▶ **ASSIGNMENT**
When you output the entries, begin with the first line and end with the line containing "You're looking at", keeping each line exactly as it is.

------ GIVEN DATA ------

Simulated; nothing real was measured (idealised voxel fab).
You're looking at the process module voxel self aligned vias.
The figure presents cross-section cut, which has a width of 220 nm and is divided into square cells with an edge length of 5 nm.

------

▶ **WRITTEN ANSWER**
Simulated; nothing real was measured (idealised voxel fab).
You're looking at the process module voxel self aligned vias.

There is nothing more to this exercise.